** Assignment **
Retype each line of the listing below, from the first through the one holding "Because killed dies", with no other lines.

** Provided records **
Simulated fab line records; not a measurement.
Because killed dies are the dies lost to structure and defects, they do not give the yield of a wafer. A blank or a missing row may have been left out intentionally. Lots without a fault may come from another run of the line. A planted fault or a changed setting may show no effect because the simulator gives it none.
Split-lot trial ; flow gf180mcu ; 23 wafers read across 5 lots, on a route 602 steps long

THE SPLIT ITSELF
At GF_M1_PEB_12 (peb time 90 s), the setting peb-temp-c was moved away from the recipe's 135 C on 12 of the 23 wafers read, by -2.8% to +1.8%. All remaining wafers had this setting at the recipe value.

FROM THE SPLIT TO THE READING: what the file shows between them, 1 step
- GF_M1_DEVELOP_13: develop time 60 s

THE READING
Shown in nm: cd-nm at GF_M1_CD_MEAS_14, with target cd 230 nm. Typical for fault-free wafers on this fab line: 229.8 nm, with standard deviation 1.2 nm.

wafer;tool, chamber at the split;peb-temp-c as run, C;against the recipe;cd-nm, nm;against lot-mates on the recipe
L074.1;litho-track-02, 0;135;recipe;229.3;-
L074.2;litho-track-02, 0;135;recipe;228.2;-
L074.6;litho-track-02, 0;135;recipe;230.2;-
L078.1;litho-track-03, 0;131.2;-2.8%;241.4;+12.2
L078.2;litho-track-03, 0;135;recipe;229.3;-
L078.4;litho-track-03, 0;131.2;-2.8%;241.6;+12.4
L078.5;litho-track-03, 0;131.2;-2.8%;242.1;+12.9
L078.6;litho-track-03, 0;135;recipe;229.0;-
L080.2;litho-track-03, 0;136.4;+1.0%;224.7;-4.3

** Answer section **
Simulated fab line records; not a measurement.
Because killed dies are the dies lost to structure and defects, they do not give the yield of a wafer. A blank or a missing row may have been left out intentionally. Lots without a fault may come from another run of the line. A planted fault or a changed setting may show no effect because the simulator gives it none.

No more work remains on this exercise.